ASSIGNMENT: Please copy out the records that follow, word for word.

DATASET EXTRACT:
>>

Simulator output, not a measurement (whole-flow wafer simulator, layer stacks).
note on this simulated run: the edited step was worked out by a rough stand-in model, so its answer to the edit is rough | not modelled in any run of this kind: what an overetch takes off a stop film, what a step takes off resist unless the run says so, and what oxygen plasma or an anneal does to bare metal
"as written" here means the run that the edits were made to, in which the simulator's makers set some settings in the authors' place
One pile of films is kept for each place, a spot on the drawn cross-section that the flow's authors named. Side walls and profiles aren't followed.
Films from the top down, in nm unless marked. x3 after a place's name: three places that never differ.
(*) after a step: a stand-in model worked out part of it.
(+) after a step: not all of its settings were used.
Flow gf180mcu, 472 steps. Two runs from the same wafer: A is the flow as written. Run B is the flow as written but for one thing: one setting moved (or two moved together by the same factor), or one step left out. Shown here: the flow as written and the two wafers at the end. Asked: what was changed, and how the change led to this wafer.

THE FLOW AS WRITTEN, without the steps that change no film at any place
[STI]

<<

WRITTEN RESPONSE:
Simulator output, not a measurement (whole-flow wafer simulator, layer stacks).
note on this simulated run: the edited step was worked out by a rough stand-in model, so its answer to the edit is rough | not modelled in any run of this kind: what an overetch takes off a stop film, what a step takes off resist unless the run says so, and what oxygen plasma or an anneal does to bare metal
"as written" here means the run that the edits were made to, in which the simulator's makers set some settings in the authors' place
One pile of films is kept for each place, a spot on the drawn cross-section that the flow's authors named. Side walls and profiles aren't followed.
Films from the top down, in nm unless marked. x3 after a place's name: three places that never differ.
(*) after a step: a stand-in model worked out part of it.
(+) after a step: not all of its settings were used.
Flow gf180mcu, 472 steps. Two runs from the same wafer: A is the flow as written. Run B is the flow as written but for one thing: one setting moved (or two moved together by the same factor), or one step left out. Shown here: the flow as written and the two wafers at the end. Asked: what was changed, and how the change led to this wafer.

THE FLOW AS WRITTEN, without the steps that change no film at any place
[STI]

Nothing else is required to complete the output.